● WORK INSTRUCTION
Word for word, transcribe the records that follow.

● SUPPLIED MATERIAL
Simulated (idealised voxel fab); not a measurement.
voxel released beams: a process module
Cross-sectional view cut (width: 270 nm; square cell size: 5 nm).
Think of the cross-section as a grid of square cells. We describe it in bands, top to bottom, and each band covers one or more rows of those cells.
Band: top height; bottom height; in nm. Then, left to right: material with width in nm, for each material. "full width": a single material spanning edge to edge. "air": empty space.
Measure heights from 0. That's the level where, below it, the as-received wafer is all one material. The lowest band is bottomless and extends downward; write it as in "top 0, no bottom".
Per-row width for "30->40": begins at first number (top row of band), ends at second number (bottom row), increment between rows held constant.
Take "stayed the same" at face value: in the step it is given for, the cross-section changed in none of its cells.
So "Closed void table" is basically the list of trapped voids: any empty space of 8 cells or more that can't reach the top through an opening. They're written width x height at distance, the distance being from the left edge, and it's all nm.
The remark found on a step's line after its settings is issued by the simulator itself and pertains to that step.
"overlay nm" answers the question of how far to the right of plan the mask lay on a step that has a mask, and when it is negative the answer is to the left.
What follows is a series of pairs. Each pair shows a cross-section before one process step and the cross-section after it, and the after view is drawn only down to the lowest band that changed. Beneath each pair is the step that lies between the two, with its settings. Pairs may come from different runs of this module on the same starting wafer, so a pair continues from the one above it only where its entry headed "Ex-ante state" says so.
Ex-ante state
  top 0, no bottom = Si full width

● TASK RESPONSE
Simulated (idealised voxel fab); not a measurement.
voxel released beams: a process module
Cross-sectional view cut (width: 270 nm; square cell size: 5 nm).
Think of the cross-section as a grid of square cells. We describe it in bands, top to bottom, and each band covers one or more rows of those cells.
Band: top height; bottom height; in nm. Then, left to right: material with width in nm, for each material. "full width": a single material spanning edge to edge. "air": empty space.
Measure heights from 0. That's the level where, below it, the as-received wafer is all one material. The lowest band is bottomless and extends downward; write it as in "top 0, no bottom".
Per-row width for "30->40": begins at first number (top row of band), ends at second number (bottom row), increment between rows held constant.
Take "stayed the same" at face value: in the step it is given for, the cross-section changed in none of its cells.
So "Closed void table" is basically the list of trapped voids: any empty space of 8 cells or more that can't reach the top through an opening. They're written width x height at distance, the distance being from the left edge, and it's all nm.
The remark found on a step's line after its settings is issued by the simulator itself and pertains to that step.
"overlay nm" answers the question of how far to the right of plan the mask lay on a step that has a mask, and when it is negative the answer is to the left.
What follows is a series of pairs. Each pair shows a cross-section before one process step and the cross-section after it, and the after view is drawn only down to the lowest band that changed. Beneath each pair is the step that lies between the two, with its settings. Pairs may come from different runs of this module on the same starting wafer, so a pair continues from the one above it only where its entry headed "Ex-ante state" says so.
Ex-ante state
  top 0, no bottom = Si full width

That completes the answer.